▶ [Work item]
All entries below are to be copied precisely as they appear.

▶ [Material provided]
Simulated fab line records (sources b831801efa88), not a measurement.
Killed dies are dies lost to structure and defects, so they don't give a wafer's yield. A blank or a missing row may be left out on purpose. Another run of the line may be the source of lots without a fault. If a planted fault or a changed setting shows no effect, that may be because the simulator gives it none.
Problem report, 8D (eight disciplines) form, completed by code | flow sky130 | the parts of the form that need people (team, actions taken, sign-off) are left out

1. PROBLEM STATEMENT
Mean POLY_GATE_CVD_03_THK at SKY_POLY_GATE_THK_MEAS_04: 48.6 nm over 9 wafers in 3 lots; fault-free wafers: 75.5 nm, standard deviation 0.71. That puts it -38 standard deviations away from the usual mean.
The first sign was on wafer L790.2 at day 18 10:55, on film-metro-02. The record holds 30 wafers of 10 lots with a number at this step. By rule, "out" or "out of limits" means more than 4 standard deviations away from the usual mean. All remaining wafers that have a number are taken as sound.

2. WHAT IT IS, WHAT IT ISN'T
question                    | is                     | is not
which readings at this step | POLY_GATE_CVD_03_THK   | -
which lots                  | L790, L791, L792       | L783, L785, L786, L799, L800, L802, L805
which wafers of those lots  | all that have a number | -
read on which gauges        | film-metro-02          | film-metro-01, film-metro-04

▶ [Answer area]
Simulated fab line records (sources b831801efa88), not a measurement.
Killed dies are dies lost to structure and defects, so they don't give a wafer's yield. A blank or a missing row may be left out on purpose. Another run of the line may be the source of lots without a fault. If a planted fault or a changed setting shows no effect, that may be because the simulator gives it none.
Problem report, 8D (eight disciplines) form, completed by code | flow sky130 | the parts of the form that need people (team, actions taken, sign-off) are left out

1. PROBLEM STATEMENT
Mean POLY_GATE_CVD_03_THK at SKY_POLY_GATE_THK_MEAS_04: 48.6 nm over 9 wafers in 3 lots; fault-free wafers: 75.5 nm, standard deviation 0.71. That puts it -38 standard deviations away from the usual mean.
The first sign was on wafer L790.2 at day 18 10:55, on film-metro-02. The record holds 30 wafers of 10 lots with a number at this step. By rule, "out" or "out of limits" means more than 4 standard deviations away from the usual mean. All remaining wafers that have a number are taken as sound.

2. WHAT IT IS, WHAT IT ISN'T
question                    | is                     | is not
which readings at this step | POLY_GATE_CVD_03_THK   | -
which lots                  | L790, L791, L792       | L783, L785, L786, L799, L800, L802, L805
which wafers of those lots  | all that have a number | -
read on which gauges        | film-metro-02          | film-metro-01, film-metro-04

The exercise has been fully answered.